REQUIRED ACTION: Can you return the records below exactly as they stand, but only from the first line through the one with "feature,value,unit"?

--------

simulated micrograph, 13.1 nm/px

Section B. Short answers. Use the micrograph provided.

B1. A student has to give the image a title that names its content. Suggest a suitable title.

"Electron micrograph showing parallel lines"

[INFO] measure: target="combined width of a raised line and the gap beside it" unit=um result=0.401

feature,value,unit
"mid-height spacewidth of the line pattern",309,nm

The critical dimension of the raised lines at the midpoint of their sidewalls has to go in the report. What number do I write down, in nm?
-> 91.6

--------

TASK RESPONSE:
simulated micrograph, 13.1 nm/px

Section B. Short answers. Use the micrograph provided.

B1. A student has to give the image a title that names its content. Suggest a suitable title.

"Electron micrograph showing parallel lines"

[INFO] measure: target="combined width of a raised line and the gap beside it" unit=um result=0.401

feature,value,unit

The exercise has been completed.